* **RECORD SET**
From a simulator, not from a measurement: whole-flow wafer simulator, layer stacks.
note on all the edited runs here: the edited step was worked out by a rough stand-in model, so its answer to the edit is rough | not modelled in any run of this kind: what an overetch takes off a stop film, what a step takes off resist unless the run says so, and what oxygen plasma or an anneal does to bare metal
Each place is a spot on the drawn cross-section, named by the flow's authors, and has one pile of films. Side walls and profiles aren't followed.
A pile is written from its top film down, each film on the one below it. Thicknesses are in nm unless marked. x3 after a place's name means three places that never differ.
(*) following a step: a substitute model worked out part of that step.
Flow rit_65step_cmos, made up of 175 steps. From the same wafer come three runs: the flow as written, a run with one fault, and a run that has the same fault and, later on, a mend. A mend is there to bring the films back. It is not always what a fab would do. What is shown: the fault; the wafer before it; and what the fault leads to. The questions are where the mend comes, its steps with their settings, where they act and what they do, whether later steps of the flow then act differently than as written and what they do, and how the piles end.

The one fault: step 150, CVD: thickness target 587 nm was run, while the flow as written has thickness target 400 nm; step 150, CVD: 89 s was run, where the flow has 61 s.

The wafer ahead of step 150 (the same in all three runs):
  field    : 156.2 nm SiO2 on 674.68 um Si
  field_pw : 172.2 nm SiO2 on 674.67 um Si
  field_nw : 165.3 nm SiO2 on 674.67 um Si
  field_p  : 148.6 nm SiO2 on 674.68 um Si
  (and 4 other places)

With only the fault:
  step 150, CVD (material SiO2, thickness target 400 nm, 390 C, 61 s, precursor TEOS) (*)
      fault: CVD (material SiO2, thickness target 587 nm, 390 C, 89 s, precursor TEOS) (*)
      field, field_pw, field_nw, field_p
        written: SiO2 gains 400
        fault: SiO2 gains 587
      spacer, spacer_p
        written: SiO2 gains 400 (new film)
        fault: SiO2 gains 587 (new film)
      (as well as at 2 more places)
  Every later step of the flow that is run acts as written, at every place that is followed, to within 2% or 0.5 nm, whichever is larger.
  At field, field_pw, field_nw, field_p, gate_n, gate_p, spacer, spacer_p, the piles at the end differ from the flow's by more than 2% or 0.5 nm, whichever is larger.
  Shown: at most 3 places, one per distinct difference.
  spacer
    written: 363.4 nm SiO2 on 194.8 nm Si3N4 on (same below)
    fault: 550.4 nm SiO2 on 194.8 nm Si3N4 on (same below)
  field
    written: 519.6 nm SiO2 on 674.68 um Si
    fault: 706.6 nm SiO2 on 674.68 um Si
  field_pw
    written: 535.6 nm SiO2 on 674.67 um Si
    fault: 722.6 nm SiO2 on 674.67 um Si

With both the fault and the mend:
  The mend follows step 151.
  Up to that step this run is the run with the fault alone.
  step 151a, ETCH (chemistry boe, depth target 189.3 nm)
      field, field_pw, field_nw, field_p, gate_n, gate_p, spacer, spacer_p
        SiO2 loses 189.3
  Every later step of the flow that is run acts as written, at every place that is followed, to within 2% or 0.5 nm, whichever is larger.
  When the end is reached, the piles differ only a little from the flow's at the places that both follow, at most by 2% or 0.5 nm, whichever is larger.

* **ACTION ITEM**
Return exactly the lines above from the line that has "The wafer ahead" through the line that has "step 150, CVD (material", inclusive, and nothing else.

* **TASK RESULT**
The wafer ahead of step 150 (the same in all three runs):
  field    : 156.2 nm SiO2 on 674.68 um Si
  field_pw : 172.2 nm SiO2 on 674.67 um Si
  field_nw : 165.3 nm SiO2 on 674.67 um Si
  field_p  : 148.6 nm SiO2 on 674.68 um Si
  (and 4 other places)

With only the fault:
  step 150, CVD (material SiO2, thickness target 400 nm, 390 C, 61 s, precursor TEOS) (*)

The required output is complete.